Restate exactly the lines from the top of the listing below to the line containing "Because killed dies"; the remaining lines are not wanted.

### PROVIDED INFORMATION ###

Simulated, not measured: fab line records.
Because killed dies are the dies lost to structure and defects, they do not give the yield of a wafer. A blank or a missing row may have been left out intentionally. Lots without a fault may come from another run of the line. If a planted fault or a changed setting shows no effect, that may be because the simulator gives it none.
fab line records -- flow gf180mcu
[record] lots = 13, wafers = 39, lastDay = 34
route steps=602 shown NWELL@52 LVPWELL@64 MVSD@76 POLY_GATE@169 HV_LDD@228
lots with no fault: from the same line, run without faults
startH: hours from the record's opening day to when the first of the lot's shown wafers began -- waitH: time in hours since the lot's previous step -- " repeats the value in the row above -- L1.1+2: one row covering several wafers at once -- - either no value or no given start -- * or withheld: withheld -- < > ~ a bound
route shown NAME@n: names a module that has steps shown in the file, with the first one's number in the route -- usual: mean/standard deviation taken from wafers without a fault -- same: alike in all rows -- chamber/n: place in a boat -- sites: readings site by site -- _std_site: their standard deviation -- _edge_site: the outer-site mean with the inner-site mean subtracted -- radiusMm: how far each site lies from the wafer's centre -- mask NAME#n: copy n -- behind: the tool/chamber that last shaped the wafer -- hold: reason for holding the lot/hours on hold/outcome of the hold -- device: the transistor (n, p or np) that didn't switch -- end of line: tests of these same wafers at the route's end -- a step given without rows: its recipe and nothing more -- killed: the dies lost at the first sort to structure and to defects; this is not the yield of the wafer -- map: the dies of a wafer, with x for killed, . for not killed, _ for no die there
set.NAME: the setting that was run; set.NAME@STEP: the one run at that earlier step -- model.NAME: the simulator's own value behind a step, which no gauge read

###

_RESPONSE BOX_.
Simulated, not measured: fab line records.
Because killed dies are the dies lost to structure and defects, they do not give the yield of a wafer. A blank or a missing row may have been left out intentionally. Lots without a fault may come from another run of the line. If a planted fault or a changed setting shows no effect, that may be because the simulator gives it none.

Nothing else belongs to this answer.